Dataset excerpts:

◆ ◆ ◆

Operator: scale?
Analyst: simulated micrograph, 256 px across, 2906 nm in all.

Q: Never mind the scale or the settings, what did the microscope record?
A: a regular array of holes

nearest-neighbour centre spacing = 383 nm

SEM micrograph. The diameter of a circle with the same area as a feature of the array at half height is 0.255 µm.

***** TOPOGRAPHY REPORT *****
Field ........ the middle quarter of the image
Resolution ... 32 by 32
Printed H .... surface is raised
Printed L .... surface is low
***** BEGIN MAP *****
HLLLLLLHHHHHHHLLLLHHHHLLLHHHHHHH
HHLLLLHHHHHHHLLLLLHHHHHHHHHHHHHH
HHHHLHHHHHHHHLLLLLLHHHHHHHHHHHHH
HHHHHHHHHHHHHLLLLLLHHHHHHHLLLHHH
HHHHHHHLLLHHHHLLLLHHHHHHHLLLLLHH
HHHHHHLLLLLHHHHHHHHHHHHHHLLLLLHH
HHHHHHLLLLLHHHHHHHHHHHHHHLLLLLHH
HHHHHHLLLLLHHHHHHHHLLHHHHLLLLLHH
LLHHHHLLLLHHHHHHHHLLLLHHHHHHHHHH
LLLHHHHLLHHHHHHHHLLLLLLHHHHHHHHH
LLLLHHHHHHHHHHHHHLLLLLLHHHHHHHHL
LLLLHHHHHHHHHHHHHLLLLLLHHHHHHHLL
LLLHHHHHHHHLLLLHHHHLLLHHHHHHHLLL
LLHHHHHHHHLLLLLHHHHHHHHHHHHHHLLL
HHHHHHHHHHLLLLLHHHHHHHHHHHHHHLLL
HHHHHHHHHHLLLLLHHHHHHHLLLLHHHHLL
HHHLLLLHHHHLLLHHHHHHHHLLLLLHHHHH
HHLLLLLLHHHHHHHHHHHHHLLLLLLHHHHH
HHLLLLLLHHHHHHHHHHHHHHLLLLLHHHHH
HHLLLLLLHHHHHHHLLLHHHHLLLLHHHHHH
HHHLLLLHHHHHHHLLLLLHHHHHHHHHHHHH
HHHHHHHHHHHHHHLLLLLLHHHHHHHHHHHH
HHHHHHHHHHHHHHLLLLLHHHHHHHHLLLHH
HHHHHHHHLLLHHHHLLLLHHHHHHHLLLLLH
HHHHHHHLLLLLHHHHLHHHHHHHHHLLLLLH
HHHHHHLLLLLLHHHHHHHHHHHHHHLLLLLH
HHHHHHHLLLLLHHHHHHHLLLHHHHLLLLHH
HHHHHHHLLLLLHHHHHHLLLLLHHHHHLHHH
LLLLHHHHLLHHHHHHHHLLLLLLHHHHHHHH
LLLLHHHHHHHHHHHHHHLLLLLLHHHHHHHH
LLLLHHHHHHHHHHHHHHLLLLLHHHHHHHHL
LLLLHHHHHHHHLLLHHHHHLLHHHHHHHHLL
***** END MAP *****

◆ ◆ ◆

Only the lines from the top of the data through the line that contains "nearest-neighbour centre spacing = 383 nm" should be quoted, exactly as they stand.

Operator: scale?
Analyst: simulated micrograph, 256 px across, 2906 nm in all.

Q: Never mind the scale or the settings, what did the microscope record?
A: a regular array of holes

nearest-neighbour centre spacing = 383 nm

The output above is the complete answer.